#### ENTRIES SHOWN ####

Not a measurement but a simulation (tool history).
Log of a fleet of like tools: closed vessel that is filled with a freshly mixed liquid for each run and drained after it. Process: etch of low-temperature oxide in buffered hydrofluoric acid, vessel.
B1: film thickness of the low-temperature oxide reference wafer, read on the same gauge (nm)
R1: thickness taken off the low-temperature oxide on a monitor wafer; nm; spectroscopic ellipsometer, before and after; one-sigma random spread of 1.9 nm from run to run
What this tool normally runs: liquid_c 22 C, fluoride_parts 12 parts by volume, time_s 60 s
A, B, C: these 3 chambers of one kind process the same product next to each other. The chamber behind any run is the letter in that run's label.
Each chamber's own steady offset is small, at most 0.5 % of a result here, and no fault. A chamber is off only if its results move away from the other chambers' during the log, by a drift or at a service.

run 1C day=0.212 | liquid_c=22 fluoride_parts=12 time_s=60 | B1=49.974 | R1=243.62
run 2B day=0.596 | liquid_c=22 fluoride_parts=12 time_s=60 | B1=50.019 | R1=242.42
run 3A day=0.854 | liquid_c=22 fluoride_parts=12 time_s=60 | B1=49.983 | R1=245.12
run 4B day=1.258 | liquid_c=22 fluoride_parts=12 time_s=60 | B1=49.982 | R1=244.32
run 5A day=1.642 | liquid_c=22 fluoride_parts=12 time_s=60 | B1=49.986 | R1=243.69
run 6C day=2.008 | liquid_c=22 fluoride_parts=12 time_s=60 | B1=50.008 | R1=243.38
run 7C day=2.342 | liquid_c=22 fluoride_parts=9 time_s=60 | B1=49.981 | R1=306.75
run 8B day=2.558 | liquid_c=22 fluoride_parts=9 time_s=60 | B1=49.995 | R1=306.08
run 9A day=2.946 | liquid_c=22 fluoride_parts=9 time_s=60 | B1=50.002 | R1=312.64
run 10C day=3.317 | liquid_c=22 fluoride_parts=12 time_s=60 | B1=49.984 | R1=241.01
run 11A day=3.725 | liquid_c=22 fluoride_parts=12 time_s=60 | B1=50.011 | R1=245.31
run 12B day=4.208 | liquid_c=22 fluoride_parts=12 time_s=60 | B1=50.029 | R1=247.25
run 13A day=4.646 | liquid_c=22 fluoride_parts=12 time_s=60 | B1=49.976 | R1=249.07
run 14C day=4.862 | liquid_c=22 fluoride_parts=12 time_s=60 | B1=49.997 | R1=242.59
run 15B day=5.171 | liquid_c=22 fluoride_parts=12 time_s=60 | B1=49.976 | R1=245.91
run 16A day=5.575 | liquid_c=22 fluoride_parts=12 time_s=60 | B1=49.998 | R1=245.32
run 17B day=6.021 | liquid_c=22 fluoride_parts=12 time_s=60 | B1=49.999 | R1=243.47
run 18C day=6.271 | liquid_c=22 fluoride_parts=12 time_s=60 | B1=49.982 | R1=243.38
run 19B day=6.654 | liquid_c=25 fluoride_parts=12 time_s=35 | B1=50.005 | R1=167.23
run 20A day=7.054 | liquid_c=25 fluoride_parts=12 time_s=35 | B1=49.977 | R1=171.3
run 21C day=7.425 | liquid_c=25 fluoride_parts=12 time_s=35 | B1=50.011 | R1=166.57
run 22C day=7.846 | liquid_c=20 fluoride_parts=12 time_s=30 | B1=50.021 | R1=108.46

####

=== ACTIVITY ===
Only the lines above starting at the one containing "run 8B day=2.558" and ending at the one containing "run 17B day=6.021", both included, are to be returned, exactly as they read.

=== RESPONSE AREA ===
run 8B day=2.558 | liquid_c=22 fluoride_parts=9 time_s=60 | B1=49.995 | R1=306.08
run 9A day=2.946 | liquid_c=22 fluoride_parts=9 time_s=60 | B1=50.002 | R1=312.64
run 10C day=3.317 | liquid_c=22 fluoride_parts=12 time_s=60 | B1=49.984 | R1=241.01
run 11A day=3.725 | liquid_c=22 fluoride_parts=12 time_s=60 | B1=50.011 | R1=245.31
run 12B day=4.208 | liquid_c=22 fluoride_parts=12 time_s=60 | B1=50.029 | R1=247.25
run 13A day=4.646 | liquid_c=22 fluoride_parts=12 time_s=60 | B1=49.976 | R1=249.07
run 14C day=4.862 | liquid_c=22 fluoride_parts=12 time_s=60 | B1=49.997 | R1=242.59
run 15B day=5.171 | liquid_c=22 fluoride_parts=12 time_s=60 | B1=49.976 | R1=245.91
run 16A day=5.575 | liquid_c=22 fluoride_parts=12 time_s=60 | B1=49.998 | R1=245.32
run 17B day=6.021 | liquid_c=22 fluoride_parts=12 time_s=60 | B1=49.999 | R1=243.47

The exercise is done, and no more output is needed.